● ● ● ● ● ● ●

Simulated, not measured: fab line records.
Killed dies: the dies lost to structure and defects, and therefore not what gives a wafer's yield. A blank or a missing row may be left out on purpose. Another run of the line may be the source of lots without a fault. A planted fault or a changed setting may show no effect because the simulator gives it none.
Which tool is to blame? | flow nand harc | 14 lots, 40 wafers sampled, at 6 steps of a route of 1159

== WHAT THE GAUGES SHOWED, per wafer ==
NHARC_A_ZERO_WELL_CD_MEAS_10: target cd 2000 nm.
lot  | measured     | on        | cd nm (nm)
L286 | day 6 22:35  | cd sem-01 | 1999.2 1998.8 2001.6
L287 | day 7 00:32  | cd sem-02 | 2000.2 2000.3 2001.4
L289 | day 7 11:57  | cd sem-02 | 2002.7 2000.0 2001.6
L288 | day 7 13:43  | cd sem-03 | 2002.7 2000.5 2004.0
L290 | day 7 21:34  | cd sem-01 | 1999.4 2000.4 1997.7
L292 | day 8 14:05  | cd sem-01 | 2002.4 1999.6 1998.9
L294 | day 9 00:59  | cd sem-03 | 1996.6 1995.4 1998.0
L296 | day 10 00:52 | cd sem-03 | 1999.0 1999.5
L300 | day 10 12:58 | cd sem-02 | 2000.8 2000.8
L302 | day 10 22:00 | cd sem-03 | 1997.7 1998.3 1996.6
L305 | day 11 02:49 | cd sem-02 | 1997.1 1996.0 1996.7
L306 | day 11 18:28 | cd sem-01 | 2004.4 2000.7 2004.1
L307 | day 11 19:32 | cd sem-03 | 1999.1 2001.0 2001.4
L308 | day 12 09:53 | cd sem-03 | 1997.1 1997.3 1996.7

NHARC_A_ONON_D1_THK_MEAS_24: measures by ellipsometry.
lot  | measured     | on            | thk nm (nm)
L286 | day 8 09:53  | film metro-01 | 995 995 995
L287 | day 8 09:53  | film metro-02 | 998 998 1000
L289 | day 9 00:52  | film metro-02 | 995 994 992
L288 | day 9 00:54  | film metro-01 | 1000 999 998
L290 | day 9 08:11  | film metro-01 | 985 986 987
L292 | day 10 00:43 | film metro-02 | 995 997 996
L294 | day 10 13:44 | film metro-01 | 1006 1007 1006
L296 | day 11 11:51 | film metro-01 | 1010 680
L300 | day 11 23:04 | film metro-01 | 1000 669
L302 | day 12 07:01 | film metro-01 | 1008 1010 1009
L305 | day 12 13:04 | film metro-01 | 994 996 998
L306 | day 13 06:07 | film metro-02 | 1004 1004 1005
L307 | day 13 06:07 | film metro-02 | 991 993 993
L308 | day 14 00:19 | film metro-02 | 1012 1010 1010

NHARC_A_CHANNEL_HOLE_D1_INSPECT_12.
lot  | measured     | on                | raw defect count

● ● ● ● ● ● ●

▶ Task item
Reproduce word for word the material above, starting with the line that has "thk nm (nm)" and stopping after the line that has "L294 | day 10".

▶ Reply
lot  | measured     | on            | thk nm (nm)
L286 | day 8 09:53  | film metro-01 | 995 995 995
L287 | day 8 09:53  | film metro-02 | 998 998 1000
L289 | day 9 00:52  | film metro-02 | 995 994 992
L288 | day 9 00:54  | film metro-01 | 1000 999 998
L290 | day 9 08:11  | film metro-01 | 985 986 987
L292 | day 10 00:43 | film metro-02 | 995 997 996
L294 | day 10 13:44 | film metro-01 | 1006 1007 1006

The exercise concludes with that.